» **ASSIGNED TASK**: Begin at the top of the listing below. Write each line out exactly, ending with the line that holds "Correctly placed: 3".

+===+
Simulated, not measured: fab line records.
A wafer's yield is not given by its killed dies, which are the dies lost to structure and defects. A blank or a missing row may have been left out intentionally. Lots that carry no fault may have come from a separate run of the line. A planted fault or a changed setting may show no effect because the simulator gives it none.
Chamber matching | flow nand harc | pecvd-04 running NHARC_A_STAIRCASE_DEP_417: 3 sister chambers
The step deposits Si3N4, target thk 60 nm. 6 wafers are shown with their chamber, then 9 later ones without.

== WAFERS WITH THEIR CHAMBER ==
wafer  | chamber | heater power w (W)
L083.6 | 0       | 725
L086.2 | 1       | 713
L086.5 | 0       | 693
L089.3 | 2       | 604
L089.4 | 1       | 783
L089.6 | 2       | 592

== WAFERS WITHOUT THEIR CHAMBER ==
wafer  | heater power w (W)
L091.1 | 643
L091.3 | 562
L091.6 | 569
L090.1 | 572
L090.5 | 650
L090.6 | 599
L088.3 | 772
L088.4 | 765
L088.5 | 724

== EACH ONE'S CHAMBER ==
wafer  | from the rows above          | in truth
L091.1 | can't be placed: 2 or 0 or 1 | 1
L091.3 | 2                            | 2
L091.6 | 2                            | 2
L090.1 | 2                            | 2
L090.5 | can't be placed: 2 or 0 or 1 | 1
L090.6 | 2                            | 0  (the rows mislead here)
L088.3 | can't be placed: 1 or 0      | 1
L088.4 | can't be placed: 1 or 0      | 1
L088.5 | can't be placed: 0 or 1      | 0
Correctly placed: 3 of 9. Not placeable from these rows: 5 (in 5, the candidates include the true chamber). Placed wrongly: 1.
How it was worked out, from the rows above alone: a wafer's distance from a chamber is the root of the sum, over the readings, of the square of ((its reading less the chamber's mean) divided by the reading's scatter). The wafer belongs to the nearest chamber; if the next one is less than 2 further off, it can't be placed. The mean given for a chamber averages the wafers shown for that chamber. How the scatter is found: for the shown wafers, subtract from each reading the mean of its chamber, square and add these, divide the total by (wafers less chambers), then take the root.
+===+

» **EXPECTED ANSWER**:
Simulated, not measured: fab line records.
A wafer's yield is not given by its killed dies, which are the dies lost to structure and defects. A blank or a missing row may have been left out intentionally. Lots that carry no fault may have come from a separate run of the line. A planted fault or a changed setting may show no effect because the simulator gives it none.
Chamber matching | flow nand harc | pecvd-04 running NHARC_A_STAIRCASE_DEP_417: 3 sister chambers
The step deposits Si3N4, target thk 60 nm. 6 wafers are shown with their chamber, then 9 later ones without.

== WAFERS WITH THEIR CHAMBER ==
wafer  | chamber | heater power w (W)
L083.6 | 0       | 725
L086.2 | 1       | 713
L086.5 | 0       | 693
L089.3 | 2       | 604
L089.4 | 1       | 783
L089.6 | 2       | 592

== WAFERS WITHOUT THEIR CHAMBER ==
wafer  | heater power w (W)
L091.1 | 643
L091.3 | 562
L091.6 | 569
L090.1 | 572
L090.5 | 650
L090.6 | 599
L088.3 | 772
L088.4 | 765
L088.5 | 724

== EACH ONE'S CHAMBER ==
wafer  | from the rows above          | in truth
L091.1 | can't be placed: 2 or 0 or 1 | 1
L091.3 | 2                            | 2
L091.6 | 2                            | 2
L090.1 | 2                            | 2
L090.5 | can't be placed: 2 or 0 or 1 | 1
L090.6 | 2                            | 0  (the rows mislead here)
L088.3 | can't be placed: 1 or 0      | 1
L088.4 | can't be placed: 1 or 0      | 1
L088.5 | can't be placed: 0 or 1      | 0
Correctly placed: 3 of 9. Not placeable from these rows: 5 (in 5, the candidates include the true chamber). Placed wrongly: 1.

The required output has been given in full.